• **Material provided**:
○ ○ ○ ○

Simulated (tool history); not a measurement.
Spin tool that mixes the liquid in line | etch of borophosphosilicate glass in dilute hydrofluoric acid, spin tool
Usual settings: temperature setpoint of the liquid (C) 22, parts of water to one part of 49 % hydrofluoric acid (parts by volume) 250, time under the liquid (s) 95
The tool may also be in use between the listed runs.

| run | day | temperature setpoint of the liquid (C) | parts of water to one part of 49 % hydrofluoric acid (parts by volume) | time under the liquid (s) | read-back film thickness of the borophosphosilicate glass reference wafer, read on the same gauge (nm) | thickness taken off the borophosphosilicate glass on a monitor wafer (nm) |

○ ○ ○ ○

• **Work item**:
Each record above has to be printed again, word for word.

• **Exercise response**:
Simulated (tool history); not a measurement.
Spin tool that mixes the liquid in line | etch of borophosphosilicate glass in dilute hydrofluoric acid, spin tool
Usual settings: temperature setpoint of the liquid (C) 22, parts of water to one part of 49 % hydrofluoric acid (parts by volume) 250, time under the liquid (s) 95
The tool may also be in use between the listed runs.

| run | day | temperature setpoint of the liquid (C) | parts of water to one part of 49 % hydrofluoric acid (parts by volume) | time under the liquid (s) | read-back film thickness of the borophosphosilicate glass reference wafer, read on the same gauge (nm) | thickness taken off the borophosphosilicate glass on a monitor wafer (nm) |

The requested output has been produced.